= Work request =
Output each entry in full so that the result matches the data exactly.

§ §
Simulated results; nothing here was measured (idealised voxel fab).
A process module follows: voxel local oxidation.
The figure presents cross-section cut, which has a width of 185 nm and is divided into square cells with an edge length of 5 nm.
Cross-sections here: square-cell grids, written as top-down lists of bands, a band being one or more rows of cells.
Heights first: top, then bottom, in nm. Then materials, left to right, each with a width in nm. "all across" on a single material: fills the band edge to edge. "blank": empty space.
§ §

= Problem solution =
Simulated results; nothing here was measured (idealised voxel fab).
A process module follows: voxel local oxidation.
The figure presents cross-section cut, which has a width of 185 nm and is divided into square cells with an edge length of 5 nm.
Cross-sections here: square-cell grids, written as top-down lists of bands, a band being one or more rows of cells.
Heights first: top, then bottom, in nm. Then materials, left to right, each with a width in nm. "all across" on a single material: fills the band edge to edge. "blank": empty space.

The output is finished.